──────── Recorded data
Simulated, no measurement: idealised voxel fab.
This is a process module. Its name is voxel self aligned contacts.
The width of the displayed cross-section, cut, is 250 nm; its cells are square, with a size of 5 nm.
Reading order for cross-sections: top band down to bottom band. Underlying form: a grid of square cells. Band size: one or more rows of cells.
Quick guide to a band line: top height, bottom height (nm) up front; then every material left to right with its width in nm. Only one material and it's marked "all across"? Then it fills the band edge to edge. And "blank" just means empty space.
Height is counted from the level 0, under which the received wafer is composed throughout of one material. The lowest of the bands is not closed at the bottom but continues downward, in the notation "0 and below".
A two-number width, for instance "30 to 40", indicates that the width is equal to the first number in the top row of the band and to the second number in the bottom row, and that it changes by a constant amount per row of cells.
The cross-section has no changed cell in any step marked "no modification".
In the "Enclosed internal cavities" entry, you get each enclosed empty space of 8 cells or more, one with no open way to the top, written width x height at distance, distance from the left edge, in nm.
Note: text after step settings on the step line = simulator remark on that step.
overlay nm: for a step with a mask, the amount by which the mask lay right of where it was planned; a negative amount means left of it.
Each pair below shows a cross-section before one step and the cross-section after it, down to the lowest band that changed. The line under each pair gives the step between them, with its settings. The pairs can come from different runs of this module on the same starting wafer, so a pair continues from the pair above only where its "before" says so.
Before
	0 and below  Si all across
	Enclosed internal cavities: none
────────────────

§ **Work item**
Could you write out all the entries exactly as given?

§ **Written reply**
Simulated, no measurement: idealised voxel fab.
This is a process module. Its name is voxel self aligned contacts.
The width of the displayed cross-section, cut, is 250 nm; its cells are square, with a size of 5 nm.
Reading order for cross-sections: top band down to bottom band. Underlying form: a grid of square cells. Band size: one or more rows of cells.
Quick guide to a band line: top height, bottom height (nm) up front; then every material left to right with its width in nm. Only one material and it's marked "all across"? Then it fills the band edge to edge. And "blank" just means empty space.
Height is counted from the level 0, under which the received wafer is composed throughout of one material. The lowest of the bands is not closed at the bottom but continues downward, in the notation "0 and below".
A two-number width, for instance "30 to 40", indicates that the width is equal to the first number in the top row of the band and to the second number in the bottom row, and that it changes by a constant amount per row of cells.
The cross-section has no changed cell in any step marked "no modification".
In the "Enclosed internal cavities" entry, you get each enclosed empty space of 8 cells or more, one with no open way to the top, written width x height at distance, distance from the left edge, in nm.
Note: text after step settings on the step line = simulator remark on that step.
overlay nm: for a step with a mask, the amount by which the mask lay right of where it was planned; a negative amount means left of it.
Each pair below shows a cross-section before one step and the cross-section after it, down to the lowest band that changed. The line under each pair gives the step between them, with its settings. The pairs can come from different runs of this module on the same starting wafer, so a pair continues from the pair above only where its "before" says so.
Before
	0 and below  Si all across
	Enclosed internal cavities: none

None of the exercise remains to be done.